Content starts

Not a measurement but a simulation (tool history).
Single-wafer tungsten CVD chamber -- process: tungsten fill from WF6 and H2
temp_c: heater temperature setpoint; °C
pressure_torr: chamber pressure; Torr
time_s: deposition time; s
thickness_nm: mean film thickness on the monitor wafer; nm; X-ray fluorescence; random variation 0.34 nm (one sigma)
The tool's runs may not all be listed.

Content ends

ASSIGNMENT: Write the data above out again in full, exactly.

WRITTEN RESPONSE:
Not a measurement but a simulation (tool history).
Single-wafer tungsten CVD chamber -- process: tungsten fill from WF6 and H2
temp_c: heater temperature setpoint; °C
pressure_torr: chamber pressure; Torr
time_s: deposition time; s
thickness_nm: mean film thickness on the monitor wafer; nm; X-ray fluorescence; random variation 0.34 nm (one sigma)
The tool's runs may not all be listed.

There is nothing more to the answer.